---------- Information supplied ----------
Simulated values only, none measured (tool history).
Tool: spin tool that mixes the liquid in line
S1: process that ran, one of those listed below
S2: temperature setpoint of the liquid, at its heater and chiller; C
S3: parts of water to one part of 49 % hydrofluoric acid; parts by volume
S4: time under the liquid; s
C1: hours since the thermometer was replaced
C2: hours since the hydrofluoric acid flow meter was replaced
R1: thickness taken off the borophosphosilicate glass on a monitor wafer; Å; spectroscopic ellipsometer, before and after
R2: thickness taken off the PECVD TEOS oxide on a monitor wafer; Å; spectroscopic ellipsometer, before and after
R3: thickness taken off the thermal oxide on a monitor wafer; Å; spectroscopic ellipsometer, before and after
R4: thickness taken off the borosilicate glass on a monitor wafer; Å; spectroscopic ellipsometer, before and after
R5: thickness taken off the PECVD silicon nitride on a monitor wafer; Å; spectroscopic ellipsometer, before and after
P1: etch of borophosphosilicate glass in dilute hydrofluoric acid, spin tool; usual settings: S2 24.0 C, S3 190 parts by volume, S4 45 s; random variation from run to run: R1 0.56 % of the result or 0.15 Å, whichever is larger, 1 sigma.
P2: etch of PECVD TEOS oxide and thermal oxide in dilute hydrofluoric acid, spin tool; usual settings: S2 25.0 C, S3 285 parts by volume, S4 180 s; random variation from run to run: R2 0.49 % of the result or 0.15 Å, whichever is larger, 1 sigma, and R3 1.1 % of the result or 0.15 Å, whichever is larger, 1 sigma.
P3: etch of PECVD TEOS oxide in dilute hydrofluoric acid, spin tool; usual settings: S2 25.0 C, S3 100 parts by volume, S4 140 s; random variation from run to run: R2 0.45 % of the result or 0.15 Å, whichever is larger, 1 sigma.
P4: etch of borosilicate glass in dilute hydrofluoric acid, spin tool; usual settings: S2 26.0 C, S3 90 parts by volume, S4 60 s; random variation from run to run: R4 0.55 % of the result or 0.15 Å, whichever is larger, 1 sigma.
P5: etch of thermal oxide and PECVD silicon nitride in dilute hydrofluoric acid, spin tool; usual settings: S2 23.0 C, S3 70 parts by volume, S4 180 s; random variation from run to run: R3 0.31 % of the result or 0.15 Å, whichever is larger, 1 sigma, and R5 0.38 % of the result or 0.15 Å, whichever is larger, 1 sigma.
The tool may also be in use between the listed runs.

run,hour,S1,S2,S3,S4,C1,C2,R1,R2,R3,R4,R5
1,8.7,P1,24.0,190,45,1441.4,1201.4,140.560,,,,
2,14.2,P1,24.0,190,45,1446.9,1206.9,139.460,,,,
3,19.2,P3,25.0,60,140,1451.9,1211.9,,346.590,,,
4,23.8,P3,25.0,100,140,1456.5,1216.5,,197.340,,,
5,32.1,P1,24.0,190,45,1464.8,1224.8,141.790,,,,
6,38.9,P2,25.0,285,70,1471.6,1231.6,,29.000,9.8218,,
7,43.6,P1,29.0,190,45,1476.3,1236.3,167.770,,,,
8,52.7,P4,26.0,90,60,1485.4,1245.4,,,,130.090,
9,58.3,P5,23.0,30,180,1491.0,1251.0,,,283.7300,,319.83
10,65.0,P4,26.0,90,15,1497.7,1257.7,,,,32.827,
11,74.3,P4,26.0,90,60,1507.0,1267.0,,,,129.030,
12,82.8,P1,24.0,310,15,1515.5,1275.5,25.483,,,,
----------

Assignment: Please write out the material word for word from its first line through the line holding "P2: etch of", including both, and no line past it.

Your solution:
Simulated values only, none measured (tool history).
Tool: spin tool that mixes the liquid in line
S1: process that ran, one of those listed below
S2: temperature setpoint of the liquid, at its heater and chiller; C
S3: parts of water to one part of 49 % hydrofluoric acid; parts by volume
S4: time under the liquid; s
C1: hours since the thermometer was replaced
C2: hours since the hydrofluoric acid flow meter was replaced
R1: thickness taken off the borophosphosilicate glass on a monitor wafer; Å; spectroscopic ellipsometer, before and after
R2: thickness taken off the PECVD TEOS oxide on a monitor wafer; Å; spectroscopic ellipsometer, before and after
R3: thickness taken off the thermal oxide on a monitor wafer; Å; spectroscopic ellipsometer, before and after
R4: thickness taken off the borosilicate glass on a monitor wafer; Å; spectroscopic ellipsometer, before and after
R5: thickness taken off the PECVD silicon nitride on a monitor wafer; Å; spectroscopic ellipsometer, before and after
P1: etch of borophosphosilicate glass in dilute hydrofluoric acid, spin tool; usual settings: S2 24.0 C, S3 190 parts by volume, S4 45 s; random variation from run to run: R1 0.56 % of the result or 0.15 Å, whichever is larger, 1 sigma.
P2: etch of PECVD TEOS oxide and thermal oxide in dilute hydrofluoric acid, spin tool; usual settings: S2 25.0 C, S3 285 parts by volume, S4 180 s; random variation from run to run: R2 0.49 % of the result or 0.15 Å, whichever is larger, 1 sigma, and R3 1.1 % of the result or 0.15 Å, whichever is larger, 1 sigma.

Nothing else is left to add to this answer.